------ SUPPLIED DATA ------

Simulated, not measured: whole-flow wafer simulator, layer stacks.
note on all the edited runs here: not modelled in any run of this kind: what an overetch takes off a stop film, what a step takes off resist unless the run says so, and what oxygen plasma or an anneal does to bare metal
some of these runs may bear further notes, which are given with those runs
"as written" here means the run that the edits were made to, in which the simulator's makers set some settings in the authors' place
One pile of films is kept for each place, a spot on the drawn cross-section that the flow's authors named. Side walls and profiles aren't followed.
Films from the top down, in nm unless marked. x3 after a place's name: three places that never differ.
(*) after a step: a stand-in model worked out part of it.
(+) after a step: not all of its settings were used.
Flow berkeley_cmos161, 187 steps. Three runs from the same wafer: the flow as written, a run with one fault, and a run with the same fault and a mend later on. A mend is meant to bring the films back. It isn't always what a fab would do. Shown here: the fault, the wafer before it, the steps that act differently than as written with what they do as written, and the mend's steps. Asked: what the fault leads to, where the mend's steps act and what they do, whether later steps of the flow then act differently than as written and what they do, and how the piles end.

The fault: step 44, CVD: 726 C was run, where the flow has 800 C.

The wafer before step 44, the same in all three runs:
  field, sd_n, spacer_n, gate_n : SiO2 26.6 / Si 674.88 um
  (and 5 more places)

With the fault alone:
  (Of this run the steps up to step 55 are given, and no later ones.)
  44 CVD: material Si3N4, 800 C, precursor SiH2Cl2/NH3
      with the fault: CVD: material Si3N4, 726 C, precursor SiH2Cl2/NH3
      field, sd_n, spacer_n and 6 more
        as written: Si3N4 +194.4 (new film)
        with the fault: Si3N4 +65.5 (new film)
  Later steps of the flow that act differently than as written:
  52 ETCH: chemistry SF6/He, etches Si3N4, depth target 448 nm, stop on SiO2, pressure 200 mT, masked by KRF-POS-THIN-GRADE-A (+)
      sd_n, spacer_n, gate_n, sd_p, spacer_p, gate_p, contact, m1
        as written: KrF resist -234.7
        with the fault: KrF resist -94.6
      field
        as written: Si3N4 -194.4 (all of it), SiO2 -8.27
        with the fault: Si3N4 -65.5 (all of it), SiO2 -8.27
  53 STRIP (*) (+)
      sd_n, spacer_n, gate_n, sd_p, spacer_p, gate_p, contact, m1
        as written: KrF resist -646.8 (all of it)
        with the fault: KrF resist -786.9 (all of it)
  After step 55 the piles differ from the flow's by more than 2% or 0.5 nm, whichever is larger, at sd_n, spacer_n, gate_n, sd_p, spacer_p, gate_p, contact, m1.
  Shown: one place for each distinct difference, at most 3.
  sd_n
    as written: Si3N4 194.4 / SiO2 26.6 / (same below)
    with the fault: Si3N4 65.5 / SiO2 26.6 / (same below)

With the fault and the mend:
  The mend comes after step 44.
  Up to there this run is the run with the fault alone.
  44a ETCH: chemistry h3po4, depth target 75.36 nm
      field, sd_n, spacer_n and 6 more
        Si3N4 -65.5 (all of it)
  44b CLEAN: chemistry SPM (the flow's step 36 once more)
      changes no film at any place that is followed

------

The reply should hold only the lines from the first line of the listing above through the line with "Flow berkeley_cmos161, 187", each copied exactly.

■ **EXERCISE RESULT**:
Simulated, not measured: whole-flow wafer simulator, layer stacks.
note on all the edited runs here: not modelled in any run of this kind: what an overetch takes off a stop film, what a step takes off resist unless the run says so, and what oxygen plasma or an anneal does to bare metal
some of these runs may bear further notes, which are given with those runs
"as written" here means the run that the edits were made to, in which the simulator's makers set some settings in the authors' place
One pile of films is kept for each place, a spot on the drawn cross-section that the flow's authors named. Side walls and profiles aren't followed.
Films from the top down, in nm unless marked. x3 after a place's name: three places that never differ.
(*) after a step: a stand-in model worked out part of it.
(+) after a step: not all of its settings were used.
Flow berkeley_cmos161, 187 steps. Three runs from the same wafer: the flow as written, a run with one fault, and a run with the same fault and a mend later on. A mend is meant to bring the films back. It isn't always what a fab would do. Shown here: the fault, the wafer before it, the steps that act differently than as written with what they do as written, and the mend's steps. Asked: what the fault leads to, where the mend's steps act and what they do, whether later steps of the flow then act differently than as written and what they do, and how the piles end.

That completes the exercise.